**Work order**: Find the line containing "The reading is taken at the split's own step." in the listing below. Repeat it exactly, along with each following line up to and including the one containing "rf vpp V, in".

----------------------------------------

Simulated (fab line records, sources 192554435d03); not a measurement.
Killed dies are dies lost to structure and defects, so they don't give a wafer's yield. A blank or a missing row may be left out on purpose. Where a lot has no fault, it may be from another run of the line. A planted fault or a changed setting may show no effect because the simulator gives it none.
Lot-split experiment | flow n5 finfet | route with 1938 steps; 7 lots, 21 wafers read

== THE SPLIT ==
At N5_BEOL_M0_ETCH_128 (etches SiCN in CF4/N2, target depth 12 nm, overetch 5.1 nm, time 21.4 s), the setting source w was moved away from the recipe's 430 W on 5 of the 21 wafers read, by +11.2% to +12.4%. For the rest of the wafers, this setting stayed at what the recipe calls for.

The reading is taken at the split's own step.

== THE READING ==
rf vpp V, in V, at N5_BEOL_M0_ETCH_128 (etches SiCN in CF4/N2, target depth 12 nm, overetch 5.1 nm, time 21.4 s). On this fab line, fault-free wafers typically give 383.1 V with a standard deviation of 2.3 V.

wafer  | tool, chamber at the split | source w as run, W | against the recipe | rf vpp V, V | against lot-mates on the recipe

----------------------------------------

**Worked solution**:
The reading is taken at the split's own step.

== THE READING ==
rf vpp V, in V, at N5_BEOL_M0_ETCH_128 (etches SiCN in CF4/N2, target depth 12 nm, overetch 5.1 nm, time 21.4 s). On this fab line, fault-free wafers typically give 383.1 V with a standard deviation of 2.3 V.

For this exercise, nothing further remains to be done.